What follows is a listing; give it again exactly, in its entirety.

───

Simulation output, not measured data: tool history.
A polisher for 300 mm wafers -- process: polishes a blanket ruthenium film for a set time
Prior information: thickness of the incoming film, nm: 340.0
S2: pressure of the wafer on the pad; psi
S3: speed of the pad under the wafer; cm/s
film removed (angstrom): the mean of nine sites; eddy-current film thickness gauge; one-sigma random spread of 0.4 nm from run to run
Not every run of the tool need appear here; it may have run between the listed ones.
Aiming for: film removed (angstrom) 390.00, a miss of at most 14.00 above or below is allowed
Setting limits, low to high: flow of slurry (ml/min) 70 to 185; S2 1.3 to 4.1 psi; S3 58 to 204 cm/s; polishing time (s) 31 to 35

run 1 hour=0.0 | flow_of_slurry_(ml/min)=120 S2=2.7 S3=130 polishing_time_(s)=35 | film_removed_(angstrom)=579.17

───

## RESPONSE BOX
Simulation output, not measured data: tool history.
A polisher for 300 mm wafers -- process: polishes a blanket ruthenium film for a set time
Prior information: thickness of the incoming film, nm: 340.0
S2: pressure of the wafer on the pad; psi
S3: speed of the pad under the wafer; cm/s
film removed (angstrom): the mean of nine sites; eddy-current film thickness gauge; one-sigma random spread of 0.4 nm from run to run
Not every run of the tool need appear here; it may have run between the listed ones.
Aiming for: film removed (angstrom) 390.00, a miss of at most 14.00 above or below is allowed
Setting limits, low to high: flow of slurry (ml/min) 70 to 185; S2 1.3 to 4.1 psi; S3 58 to 204 cm/s; polishing time (s) 31 to 35

run 1 hour=0.0 | flow_of_slurry_(ml/min)=120 S2=2.7 S3=130 polishing_time_(s)=35 | film_removed_(angstrom)=579.17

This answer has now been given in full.